* Source material:
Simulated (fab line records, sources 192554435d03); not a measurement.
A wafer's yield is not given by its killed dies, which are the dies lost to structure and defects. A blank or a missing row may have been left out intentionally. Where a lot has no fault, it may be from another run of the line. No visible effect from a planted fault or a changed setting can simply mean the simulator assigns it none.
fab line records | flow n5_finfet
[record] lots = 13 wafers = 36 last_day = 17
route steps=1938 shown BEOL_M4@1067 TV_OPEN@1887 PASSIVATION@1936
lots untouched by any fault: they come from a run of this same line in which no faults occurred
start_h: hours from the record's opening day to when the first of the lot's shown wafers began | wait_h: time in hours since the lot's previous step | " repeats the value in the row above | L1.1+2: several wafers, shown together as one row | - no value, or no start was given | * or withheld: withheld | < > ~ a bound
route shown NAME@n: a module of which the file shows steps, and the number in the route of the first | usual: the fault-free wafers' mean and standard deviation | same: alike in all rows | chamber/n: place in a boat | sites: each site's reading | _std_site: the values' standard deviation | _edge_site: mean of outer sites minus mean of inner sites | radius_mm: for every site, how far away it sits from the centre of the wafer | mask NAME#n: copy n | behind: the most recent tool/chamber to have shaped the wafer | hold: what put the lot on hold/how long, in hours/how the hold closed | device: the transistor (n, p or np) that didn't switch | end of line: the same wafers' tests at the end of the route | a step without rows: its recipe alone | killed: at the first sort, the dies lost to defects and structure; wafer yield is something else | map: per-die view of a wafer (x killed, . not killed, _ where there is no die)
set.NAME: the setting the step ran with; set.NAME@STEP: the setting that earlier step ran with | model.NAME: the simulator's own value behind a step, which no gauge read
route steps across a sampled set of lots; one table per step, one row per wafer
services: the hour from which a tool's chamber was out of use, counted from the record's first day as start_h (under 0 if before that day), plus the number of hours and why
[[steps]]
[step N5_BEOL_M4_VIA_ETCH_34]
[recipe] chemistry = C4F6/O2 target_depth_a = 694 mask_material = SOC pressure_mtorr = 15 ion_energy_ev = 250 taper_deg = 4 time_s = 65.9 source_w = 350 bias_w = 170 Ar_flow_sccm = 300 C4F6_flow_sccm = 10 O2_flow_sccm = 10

* Brief: Reproduce verbatim only this range: the first line of the material through the line that contains "route steps=1938 shown", inclusive.

* Written solution:
Simulated (fab line records, sources 192554435d03); not a measurement.
A wafer's yield is not given by its killed dies, which are the dies lost to structure and defects. A blank or a missing row may have been left out intentionally. Where a lot has no fault, it may be from another run of the line. No visible effect from a planted fault or a changed setting can simply mean the simulator assigns it none.
fab line records | flow n5_finfet
[record] lots = 13 wafers = 36 last_day = 17
route steps=1938 shown BEOL_M4@1067 TV_OPEN@1887 PASSIVATION@1936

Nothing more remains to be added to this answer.